#### DATASET
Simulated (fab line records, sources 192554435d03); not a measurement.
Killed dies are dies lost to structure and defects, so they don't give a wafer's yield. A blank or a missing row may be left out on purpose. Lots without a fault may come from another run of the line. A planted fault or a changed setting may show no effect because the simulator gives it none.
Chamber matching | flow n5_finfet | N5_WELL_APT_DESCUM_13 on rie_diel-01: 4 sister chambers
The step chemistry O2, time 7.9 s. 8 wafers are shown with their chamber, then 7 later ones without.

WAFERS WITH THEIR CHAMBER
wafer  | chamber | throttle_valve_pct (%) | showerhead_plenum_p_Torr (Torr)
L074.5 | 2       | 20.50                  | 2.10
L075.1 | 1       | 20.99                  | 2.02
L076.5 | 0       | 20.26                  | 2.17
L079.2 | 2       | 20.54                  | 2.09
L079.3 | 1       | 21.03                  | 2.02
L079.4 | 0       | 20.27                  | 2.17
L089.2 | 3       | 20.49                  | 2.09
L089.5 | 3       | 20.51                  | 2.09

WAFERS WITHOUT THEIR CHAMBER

#### EXERCISE
Only the lines from the start of the listing through the line with "Chamber matching |" should be repeated, each exactly as it stands.

#### EXERCISE RESPONSE
Simulated (fab line records, sources 192554435d03); not a measurement.
Killed dies are dies lost to structure and defects, so they don't give a wafer's yield. A blank or a missing row may be left out on purpose. Lots without a fault may come from another run of the line. A planted fault or a changed setting may show no effect because the simulator gives it none.
Chamber matching | flow n5_finfet | N5_WELL_APT_DESCUM_13 on rie_diel-01: 4 sister chambers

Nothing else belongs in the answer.